TASK ITEM |
Write down exactly the lines of the records below, beginning with the first and ending with the line that includes "field_l : 8.5".

__________

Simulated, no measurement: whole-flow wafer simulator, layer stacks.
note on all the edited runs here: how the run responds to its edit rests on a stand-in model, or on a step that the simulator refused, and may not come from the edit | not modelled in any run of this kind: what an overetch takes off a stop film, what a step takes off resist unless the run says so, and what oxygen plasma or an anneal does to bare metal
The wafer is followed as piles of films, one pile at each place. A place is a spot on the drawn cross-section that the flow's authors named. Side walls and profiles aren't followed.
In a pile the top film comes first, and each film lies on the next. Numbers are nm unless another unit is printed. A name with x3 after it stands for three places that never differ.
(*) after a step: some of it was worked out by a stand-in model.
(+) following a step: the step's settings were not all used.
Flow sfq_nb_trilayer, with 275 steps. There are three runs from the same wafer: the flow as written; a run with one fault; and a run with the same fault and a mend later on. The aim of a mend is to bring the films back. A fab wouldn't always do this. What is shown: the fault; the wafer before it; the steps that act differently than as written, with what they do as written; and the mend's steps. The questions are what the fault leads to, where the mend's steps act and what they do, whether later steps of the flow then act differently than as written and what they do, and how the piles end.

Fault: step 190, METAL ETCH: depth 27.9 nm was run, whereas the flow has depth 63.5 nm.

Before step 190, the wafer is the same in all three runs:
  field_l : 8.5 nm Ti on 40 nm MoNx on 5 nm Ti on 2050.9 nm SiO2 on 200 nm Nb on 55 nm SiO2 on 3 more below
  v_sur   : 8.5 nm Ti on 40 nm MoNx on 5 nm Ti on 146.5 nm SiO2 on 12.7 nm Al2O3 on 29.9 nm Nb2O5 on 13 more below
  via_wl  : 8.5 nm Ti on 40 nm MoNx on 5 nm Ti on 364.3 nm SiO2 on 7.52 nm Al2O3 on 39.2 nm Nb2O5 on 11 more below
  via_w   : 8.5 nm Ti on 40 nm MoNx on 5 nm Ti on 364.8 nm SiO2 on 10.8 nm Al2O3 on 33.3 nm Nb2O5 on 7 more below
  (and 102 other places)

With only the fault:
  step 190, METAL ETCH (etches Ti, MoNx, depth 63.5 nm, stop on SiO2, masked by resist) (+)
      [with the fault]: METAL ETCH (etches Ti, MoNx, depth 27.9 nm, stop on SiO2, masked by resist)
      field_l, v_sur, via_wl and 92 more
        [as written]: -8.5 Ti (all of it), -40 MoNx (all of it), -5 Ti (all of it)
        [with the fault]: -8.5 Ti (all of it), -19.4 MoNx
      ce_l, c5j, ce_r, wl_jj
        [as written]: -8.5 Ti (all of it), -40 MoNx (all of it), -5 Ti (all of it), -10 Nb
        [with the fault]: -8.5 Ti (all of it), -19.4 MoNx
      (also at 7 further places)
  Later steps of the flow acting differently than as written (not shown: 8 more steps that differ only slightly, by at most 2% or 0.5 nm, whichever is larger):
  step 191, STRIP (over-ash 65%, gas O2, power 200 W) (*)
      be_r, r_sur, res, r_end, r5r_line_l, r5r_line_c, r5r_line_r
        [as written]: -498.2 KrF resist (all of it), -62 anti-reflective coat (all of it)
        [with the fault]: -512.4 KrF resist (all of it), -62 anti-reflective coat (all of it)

__________

ANSWER AREA |
Simulated, no measurement: whole-flow wafer simulator, layer stacks.
note on all the edited runs here: how the run responds to its edit rests on a stand-in model, or on a step that the simulator refused, and may not come from the edit | not modelled in any run of this kind: what an overetch takes off a stop film, what a step takes off resist unless the run says so, and what oxygen plasma or an anneal does to bare metal
The wafer is followed as piles of films, one pile at each place. A place is a spot on the drawn cross-section that the flow's authors named. Side walls and profiles aren't followed.
In a pile the top film comes first, and each film lies on the next. Numbers are nm unless another unit is printed. A name with x3 after it stands for three places that never differ.
(*) after a step: some of it was worked out by a stand-in model.
(+) following a step: the step's settings were not all used.
Flow sfq_nb_trilayer, with 275 steps. There are three runs from the same wafer: the flow as written; a run with one fault; and a run with the same fault and a mend later on. The aim of a mend is to bring the films back. A fab wouldn't always do this. What is shown: the fault; the wafer before it; the steps that act differently than as written, with what they do as written; and the mend's steps. The questions are what the fault leads to, where the mend's steps act and what they do, whether later steps of the flow then act differently than as written and what they do, and how the piles end.

Fault: step 190, METAL ETCH: depth 27.9 nm was run, whereas the flow has depth 63.5 nm.

Before step 190, the wafer is the same in all three runs:
  field_l : 8.5 nm Ti on 40 nm MoNx on 5 nm Ti on 2050.9 nm SiO2 on 200 nm Nb on 55 nm SiO2 on 3 more below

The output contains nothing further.